- Opening Delimiter -

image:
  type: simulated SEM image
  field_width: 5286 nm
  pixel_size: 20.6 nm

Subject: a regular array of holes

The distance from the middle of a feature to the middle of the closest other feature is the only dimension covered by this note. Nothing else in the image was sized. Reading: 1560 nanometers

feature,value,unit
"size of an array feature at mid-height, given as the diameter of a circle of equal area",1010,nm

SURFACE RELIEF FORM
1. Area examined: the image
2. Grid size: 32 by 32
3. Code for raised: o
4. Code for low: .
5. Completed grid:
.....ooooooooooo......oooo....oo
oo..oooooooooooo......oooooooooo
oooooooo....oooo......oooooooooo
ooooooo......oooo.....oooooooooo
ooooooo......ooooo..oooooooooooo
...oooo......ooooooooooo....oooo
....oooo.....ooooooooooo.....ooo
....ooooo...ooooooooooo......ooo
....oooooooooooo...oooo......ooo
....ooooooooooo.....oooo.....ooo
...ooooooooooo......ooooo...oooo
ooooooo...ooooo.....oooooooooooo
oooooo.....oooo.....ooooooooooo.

- Closing Delimiter -

-- Work task --
Set down each line of the material verbatim, from the first line through the line that contains "ooooooo...ooooo.....oooooooooooo".

-- Exercise result --
image:
  type: simulated SEM image
  field_width: 5286 nm
  pixel_size: 20.6 nm

Subject: a regular array of holes

The distance from the middle of a feature to the middle of the closest other feature is the only dimension covered by this note. Nothing else in the image was sized. Reading: 1560 nanometers

feature,value,unit
"size of an array feature at mid-height, given as the diameter of a circle of equal area",1010,nm

SURFACE RELIEF FORM
1. Area examined: the image
2. Grid size: 32 by 32
3. Code for raised: o
4. Code for low: .
5. Completed grid:
.....ooooooooooo......oooo....oo
oo..oooooooooooo......oooooooooo
oooooooo....oooo......oooooooooo
ooooooo......oooo.....oooooooooo
ooooooo......ooooo..oooooooooooo
...oooo......ooooooooooo....oooo
....oooo.....ooooooooooo.....ooo
....ooooo...ooooooooooo......ooo
....oooooooooooo...oooo......ooo
....ooooooooooo.....oooo.....ooo
...ooooooooooo......ooooo...oooo
ooooooo...ooooo.....oooooooooooo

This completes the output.